**ASSIGNMENT**:
Word for word, return the lines from the start of the entries below through the line that has "L682 | day 10".

**INFORMATION GIVEN**:
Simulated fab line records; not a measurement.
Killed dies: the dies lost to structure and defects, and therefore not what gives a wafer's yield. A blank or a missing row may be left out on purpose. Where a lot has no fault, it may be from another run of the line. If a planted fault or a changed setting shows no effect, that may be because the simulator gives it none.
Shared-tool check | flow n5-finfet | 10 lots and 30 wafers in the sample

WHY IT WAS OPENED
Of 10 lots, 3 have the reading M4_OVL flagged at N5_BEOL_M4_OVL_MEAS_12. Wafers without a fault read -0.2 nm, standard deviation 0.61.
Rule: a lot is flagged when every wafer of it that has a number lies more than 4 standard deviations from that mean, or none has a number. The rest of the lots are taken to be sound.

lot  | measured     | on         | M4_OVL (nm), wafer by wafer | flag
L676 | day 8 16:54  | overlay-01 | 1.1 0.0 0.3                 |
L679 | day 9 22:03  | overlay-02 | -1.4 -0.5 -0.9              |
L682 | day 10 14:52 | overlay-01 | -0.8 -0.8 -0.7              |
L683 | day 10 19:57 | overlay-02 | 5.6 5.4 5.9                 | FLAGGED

**YOUR RESPONSE**:
Simulated fab line records; not a measurement.
Killed dies: the dies lost to structure and defects, and therefore not what gives a wafer's yield. A blank or a missing row may be left out on purpose. Where a lot has no fault, it may be from another run of the line. If a planted fault or a changed setting shows no effect, that may be because the simulator gives it none.
Shared-tool check | flow n5-finfet | 10 lots and 30 wafers in the sample

WHY IT WAS OPENED
Of 10 lots, 3 have the reading M4_OVL flagged at N5_BEOL_M4_OVL_MEAS_12. Wafers without a fault read -0.2 nm, standard deviation 0.61.
Rule: a lot is flagged when every wafer of it that has a number lies more than 4 standard deviations from that mean, or none has a number. The rest of the lots are taken to be sound.

lot  | measured     | on         | M4_OVL (nm), wafer by wafer | flag
L676 | day 8 16:54  | overlay-01 | 1.1 0.0 0.3                 |
L679 | day 9 22:03  | overlay-02 | -1.4 -0.5 -0.9              |
L682 | day 10 14:52 | overlay-01 | -0.8 -0.8 -0.7              |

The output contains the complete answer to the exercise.